▶ **Action item**
Give back the listing word for word, from top to bottom.

Record excerpts Start Marker

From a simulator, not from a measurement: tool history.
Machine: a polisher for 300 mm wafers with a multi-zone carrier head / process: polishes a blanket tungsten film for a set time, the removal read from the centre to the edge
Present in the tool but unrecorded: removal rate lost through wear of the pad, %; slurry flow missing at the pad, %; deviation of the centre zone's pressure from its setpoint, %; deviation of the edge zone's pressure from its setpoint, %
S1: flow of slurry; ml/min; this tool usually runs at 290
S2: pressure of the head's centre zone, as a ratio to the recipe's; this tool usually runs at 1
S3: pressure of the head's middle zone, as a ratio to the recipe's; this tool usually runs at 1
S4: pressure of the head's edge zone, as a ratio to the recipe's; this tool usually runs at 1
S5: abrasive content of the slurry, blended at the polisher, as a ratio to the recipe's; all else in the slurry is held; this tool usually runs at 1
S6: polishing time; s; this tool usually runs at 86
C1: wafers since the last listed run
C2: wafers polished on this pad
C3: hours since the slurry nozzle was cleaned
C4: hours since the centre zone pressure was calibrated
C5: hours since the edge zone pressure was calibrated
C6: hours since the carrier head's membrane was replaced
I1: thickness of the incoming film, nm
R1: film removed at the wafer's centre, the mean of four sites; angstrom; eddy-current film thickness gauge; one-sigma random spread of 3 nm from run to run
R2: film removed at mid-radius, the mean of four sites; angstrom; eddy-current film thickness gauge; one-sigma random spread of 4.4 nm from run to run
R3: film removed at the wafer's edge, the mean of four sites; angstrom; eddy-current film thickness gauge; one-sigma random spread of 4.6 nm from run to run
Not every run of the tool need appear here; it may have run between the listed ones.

Record excerpts End Marker

▶ **Answer section**
From a simulator, not from a measurement: tool history.
Machine: a polisher for 300 mm wafers with a multi-zone carrier head / process: polishes a blanket tungsten film for a set time, the removal read from the centre to the edge
Present in the tool but unrecorded: removal rate lost through wear of the pad, %; slurry flow missing at the pad, %; deviation of the centre zone's pressure from its setpoint, %; deviation of the edge zone's pressure from its setpoint, %
S1: flow of slurry; ml/min; this tool usually runs at 290
S2: pressure of the head's centre zone, as a ratio to the recipe's; this tool usually runs at 1
S3: pressure of the head's middle zone, as a ratio to the recipe's; this tool usually runs at 1
S4: pressure of the head's edge zone, as a ratio to the recipe's; this tool usually runs at 1
S5: abrasive content of the slurry, blended at the polisher, as a ratio to the recipe's; all else in the slurry is held; this tool usually runs at 1
S6: polishing time; s; this tool usually runs at 86
C1: wafers since the last listed run
C2: wafers polished on this pad
C3: hours since the slurry nozzle was cleaned
C4: hours since the centre zone pressure was calibrated
C5: hours since the edge zone pressure was calibrated
C6: hours since the carrier head's membrane was replaced
I1: thickness of the incoming film, nm
R1: film removed at the wafer's centre, the mean of four sites; angstrom; eddy-current film thickness gauge; one-sigma random spread of 3 nm from run to run
R2: film removed at mid-radius, the mean of four sites; angstrom; eddy-current film thickness gauge; one-sigma random spread of 4.4 nm from run to run
R3: film removed at the wafer's edge, the mean of four sites; angstrom; eddy-current film thickness gauge; one-sigma random spread of 4.6 nm from run to run
Not every run of the tool need appear here; it may have run between the listed ones.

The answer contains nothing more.